* **Work item**
Go through the listing below and reproduce it word for word.

+---+
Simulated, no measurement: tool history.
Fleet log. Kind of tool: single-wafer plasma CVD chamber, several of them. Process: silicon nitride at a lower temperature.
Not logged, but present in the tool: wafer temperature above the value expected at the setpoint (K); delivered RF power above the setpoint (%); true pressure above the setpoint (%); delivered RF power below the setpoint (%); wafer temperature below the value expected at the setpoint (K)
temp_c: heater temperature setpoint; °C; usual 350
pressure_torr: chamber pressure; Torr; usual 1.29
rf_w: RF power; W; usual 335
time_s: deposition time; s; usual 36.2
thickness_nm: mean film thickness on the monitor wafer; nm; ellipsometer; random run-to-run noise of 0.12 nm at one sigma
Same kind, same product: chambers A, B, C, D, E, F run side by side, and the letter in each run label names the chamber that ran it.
+---+

* **Worked solution**
Simulated, no measurement: tool history.
Fleet log. Kind of tool: single-wafer plasma CVD chamber, several of them. Process: silicon nitride at a lower temperature.
Not logged, but present in the tool: wafer temperature above the value expected at the setpoint (K); delivered RF power above the setpoint (%); true pressure above the setpoint (%); delivered RF power below the setpoint (%); wafer temperature below the value expected at the setpoint (K)
temp_c: heater temperature setpoint; °C; usual 350
pressure_torr: chamber pressure; Torr; usual 1.29
rf_w: RF power; W; usual 335
time_s: deposition time; s; usual 36.2
thickness_nm: mean film thickness on the monitor wafer; nm; ellipsometer; random run-to-run noise of 0.12 nm at one sigma
Same kind, same product: chambers A, B, C, D, E, F run side by side, and the letter in each run label names the chamber that ran it.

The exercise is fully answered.